Assigned task
From the listing below, copy only the lines from the line that contains "Hidden in the" to the line that contains "R1: mean film", counting those two lines as part of the copy.

───── Available data

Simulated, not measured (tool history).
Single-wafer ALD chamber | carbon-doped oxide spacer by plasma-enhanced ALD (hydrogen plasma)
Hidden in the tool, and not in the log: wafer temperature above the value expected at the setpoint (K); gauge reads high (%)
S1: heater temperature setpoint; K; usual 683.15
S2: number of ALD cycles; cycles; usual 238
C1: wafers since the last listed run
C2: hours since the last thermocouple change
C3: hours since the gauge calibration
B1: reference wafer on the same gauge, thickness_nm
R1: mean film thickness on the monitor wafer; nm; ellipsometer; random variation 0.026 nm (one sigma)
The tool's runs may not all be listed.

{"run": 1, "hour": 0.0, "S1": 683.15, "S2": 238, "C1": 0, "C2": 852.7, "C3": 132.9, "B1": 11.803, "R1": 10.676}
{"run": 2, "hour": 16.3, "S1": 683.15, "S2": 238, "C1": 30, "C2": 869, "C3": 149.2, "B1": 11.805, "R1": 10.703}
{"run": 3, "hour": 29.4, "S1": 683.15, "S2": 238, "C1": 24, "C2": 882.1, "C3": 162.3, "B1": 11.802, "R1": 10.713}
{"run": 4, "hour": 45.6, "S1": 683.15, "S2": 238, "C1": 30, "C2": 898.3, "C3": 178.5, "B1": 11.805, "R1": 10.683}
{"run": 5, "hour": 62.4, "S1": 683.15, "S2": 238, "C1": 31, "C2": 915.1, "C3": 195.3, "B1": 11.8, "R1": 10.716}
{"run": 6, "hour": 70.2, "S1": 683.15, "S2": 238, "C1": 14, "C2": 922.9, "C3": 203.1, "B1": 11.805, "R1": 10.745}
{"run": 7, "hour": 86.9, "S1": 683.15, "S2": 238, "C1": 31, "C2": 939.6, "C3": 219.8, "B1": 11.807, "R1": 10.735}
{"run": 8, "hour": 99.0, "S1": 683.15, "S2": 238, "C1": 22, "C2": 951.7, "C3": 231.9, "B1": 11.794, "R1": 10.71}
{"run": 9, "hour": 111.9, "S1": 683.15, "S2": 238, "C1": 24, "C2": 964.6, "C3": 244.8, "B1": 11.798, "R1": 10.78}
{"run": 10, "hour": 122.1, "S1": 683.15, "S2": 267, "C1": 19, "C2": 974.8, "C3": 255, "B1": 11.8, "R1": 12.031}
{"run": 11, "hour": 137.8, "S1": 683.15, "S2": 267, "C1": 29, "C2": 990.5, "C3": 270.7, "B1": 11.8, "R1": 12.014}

──────────

Result
Hidden in the tool, and not in the log: wafer temperature above the value expected at the setpoint (K); gauge reads high (%)
S1: heater temperature setpoint; K; usual 683.15
S2: number of ALD cycles; cycles; usual 238
C1: wafers since the last listed run
C2: hours since the last thermocouple change
C3: hours since the gauge calibration
B1: reference wafer on the same gauge, thickness_nm
R1: mean film thickness on the monitor wafer; nm; ellipsometer; random variation 0.026 nm (one sigma)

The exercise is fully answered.